**Work task:**
Give again the entries below exactly, beginning at the first line and ending at the line with "Height 0 is".

**Data under study:**
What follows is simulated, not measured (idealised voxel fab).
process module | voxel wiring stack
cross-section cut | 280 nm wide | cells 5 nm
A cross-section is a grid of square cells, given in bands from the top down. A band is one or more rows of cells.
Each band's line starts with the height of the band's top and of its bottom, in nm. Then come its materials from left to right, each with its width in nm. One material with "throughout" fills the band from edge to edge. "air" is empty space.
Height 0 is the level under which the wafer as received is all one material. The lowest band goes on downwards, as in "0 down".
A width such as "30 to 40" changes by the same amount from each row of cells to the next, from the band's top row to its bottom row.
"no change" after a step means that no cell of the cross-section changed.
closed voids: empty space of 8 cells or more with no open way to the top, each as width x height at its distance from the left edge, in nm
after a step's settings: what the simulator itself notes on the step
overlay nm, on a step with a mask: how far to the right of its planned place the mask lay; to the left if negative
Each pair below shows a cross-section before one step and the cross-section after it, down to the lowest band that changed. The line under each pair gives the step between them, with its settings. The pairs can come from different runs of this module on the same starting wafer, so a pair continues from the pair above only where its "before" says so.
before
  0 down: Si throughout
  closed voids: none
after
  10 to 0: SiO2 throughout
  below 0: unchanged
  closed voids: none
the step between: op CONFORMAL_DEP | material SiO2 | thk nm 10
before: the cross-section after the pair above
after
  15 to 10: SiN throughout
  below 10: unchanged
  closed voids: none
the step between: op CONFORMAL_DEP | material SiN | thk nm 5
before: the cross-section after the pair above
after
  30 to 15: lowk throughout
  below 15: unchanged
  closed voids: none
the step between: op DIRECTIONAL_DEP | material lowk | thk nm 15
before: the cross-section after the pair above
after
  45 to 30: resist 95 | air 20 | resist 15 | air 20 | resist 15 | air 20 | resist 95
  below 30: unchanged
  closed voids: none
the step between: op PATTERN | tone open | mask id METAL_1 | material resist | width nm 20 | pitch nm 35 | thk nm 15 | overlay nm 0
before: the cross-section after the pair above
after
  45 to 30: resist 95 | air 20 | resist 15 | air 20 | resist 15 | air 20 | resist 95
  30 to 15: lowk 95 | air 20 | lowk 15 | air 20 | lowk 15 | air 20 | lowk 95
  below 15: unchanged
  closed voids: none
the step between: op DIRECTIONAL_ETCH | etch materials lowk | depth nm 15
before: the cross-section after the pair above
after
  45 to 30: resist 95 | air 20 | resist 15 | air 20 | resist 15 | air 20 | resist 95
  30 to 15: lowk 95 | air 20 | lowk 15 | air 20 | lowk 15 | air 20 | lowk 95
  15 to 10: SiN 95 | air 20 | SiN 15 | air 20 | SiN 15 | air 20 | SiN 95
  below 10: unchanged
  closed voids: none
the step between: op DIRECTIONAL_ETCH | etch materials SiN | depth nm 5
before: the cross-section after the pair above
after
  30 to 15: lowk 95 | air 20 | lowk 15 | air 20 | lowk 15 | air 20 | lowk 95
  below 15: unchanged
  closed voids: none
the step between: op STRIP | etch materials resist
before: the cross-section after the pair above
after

**Written reply:**
What follows is simulated, not measured (idealised voxel fab).
process module | voxel wiring stack
cross-section cut | 280 nm wide | cells 5 nm
A cross-section is a grid of square cells, given in bands from the top down. A band is one or more rows of cells.
Each band's line starts with the height of the band's top and of its bottom, in nm. Then come its materials from left to right, each with its width in nm. One material with "throughout" fills the band from edge to edge. "air" is empty space.
Height 0 is the level under which the wafer as received is all one material. The lowest band goes on downwards, as in "0 down".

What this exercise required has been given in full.